### Exercise
Please restate the entire listing verbatim.

═════ Record excerpts

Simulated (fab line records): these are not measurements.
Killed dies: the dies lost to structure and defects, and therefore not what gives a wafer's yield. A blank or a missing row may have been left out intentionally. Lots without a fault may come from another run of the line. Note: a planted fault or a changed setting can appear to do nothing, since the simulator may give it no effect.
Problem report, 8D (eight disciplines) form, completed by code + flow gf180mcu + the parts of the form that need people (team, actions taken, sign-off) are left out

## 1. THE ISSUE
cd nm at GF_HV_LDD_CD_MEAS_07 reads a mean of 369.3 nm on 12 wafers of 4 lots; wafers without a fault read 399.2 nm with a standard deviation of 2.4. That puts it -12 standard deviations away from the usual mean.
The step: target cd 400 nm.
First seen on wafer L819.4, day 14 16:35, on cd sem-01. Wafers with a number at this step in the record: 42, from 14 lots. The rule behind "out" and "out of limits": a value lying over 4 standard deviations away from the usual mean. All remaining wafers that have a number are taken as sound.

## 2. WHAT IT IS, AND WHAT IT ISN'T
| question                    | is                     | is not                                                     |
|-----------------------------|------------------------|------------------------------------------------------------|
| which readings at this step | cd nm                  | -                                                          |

══════════

### Written reply
Simulated (fab line records): these are not measurements.
Killed dies: the dies lost to structure and defects, and therefore not what gives a wafer's yield. A blank or a missing row may have been left out intentionally. Lots without a fault may come from another run of the line. Note: a planted fault or a changed setting can appear to do nothing, since the simulator may give it no effect.
Problem report, 8D (eight disciplines) form, completed by code + flow gf180mcu + the parts of the form that need people (team, actions taken, sign-off) are left out

## 1. THE ISSUE
cd nm at GF_HV_LDD_CD_MEAS_07 reads a mean of 369.3 nm on 12 wafers of 4 lots; wafers without a fault read 399.2 nm with a standard deviation of 2.4. That puts it -12 standard deviations away from the usual mean.
The step: target cd 400 nm.
First seen on wafer L819.4, day 14 16:35, on cd sem-01. Wafers with a number at this step in the record: 42, from 14 lots. The rule behind "out" and "out of limits": a value lying over 4 standard deviations away from the usual mean. All remaining wafers that have a number are taken as sound.

## 2. WHAT IT IS, AND WHAT IT ISN'T
| question                    | is                     | is not                                                     |
|-----------------------------|------------------------|------------------------------------------------------------|
| which readings at this step | cd nm                  | -                                                          |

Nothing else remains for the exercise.